▶ [WORK ITEM]:
Return the data. Every word must match.

▶ [DATASET CONTENT]:
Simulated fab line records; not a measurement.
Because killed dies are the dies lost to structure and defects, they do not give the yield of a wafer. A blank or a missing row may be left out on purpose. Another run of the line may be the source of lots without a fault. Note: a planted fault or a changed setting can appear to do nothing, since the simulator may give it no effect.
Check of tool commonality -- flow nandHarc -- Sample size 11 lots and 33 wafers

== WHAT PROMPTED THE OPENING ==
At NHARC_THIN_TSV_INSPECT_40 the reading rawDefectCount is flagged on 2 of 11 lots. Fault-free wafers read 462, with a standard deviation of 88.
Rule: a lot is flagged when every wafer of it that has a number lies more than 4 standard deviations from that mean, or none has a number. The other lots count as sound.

▶ [TASK OUTPUT]:
Simulated fab line records; not a measurement.
Because killed dies are the dies lost to structure and defects, they do not give the yield of a wafer. A blank or a missing row may be left out on purpose. Another run of the line may be the source of lots without a fault. Note: a planted fault or a changed setting can appear to do nothing, since the simulator may give it no effect.
Check of tool commonality -- flow nandHarc -- Sample size 11 lots and 33 wafers

== WHAT PROMPTED THE OPENING ==
At NHARC_THIN_TSV_INSPECT_40 the reading rawDefectCount is flagged on 2 of 11 lots. Fault-free wafers read 462, with a standard deviation of 88.
Rule: a lot is flagged when every wafer of it that has a number lies more than 4 standard deviations from that mean, or none has a number. The other lots count as sound.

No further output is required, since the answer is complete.